DATA EXTRACTS START

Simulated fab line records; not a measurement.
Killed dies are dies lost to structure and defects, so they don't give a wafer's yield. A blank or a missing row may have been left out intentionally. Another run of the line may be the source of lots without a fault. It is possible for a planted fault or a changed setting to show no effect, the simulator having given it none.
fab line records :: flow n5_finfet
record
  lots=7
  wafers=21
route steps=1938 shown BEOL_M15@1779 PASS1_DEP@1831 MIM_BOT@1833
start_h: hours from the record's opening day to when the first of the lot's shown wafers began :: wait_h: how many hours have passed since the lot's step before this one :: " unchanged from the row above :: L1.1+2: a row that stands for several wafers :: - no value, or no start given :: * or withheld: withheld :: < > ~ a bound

DATA EXTRACTS END

● EXERCISE
The answer must consist of all the entries, copied exactly.

● WRITTEN SOLUTION
Simulated fab line records; not a measurement.
Killed dies are dies lost to structure and defects, so they don't give a wafer's yield. A blank or a missing row may have been left out intentionally. Another run of the line may be the source of lots without a fault. It is possible for a planted fault or a changed setting to show no effect, the simulator having given it none.
fab line records :: flow n5_finfet
record
  lots=7
  wafers=21
route steps=1938 shown BEOL_M15@1779 PASS1_DEP@1831 MIM_BOT@1833
start_h: hours from the record's opening day to when the first of the lot's shown wafers began :: wait_h: how many hours have passed since the lot's step before this one :: " unchanged from the row above :: L1.1+2: a row that stands for several wafers :: - no value, or no start given :: * or withheld: withheld :: < > ~ a bound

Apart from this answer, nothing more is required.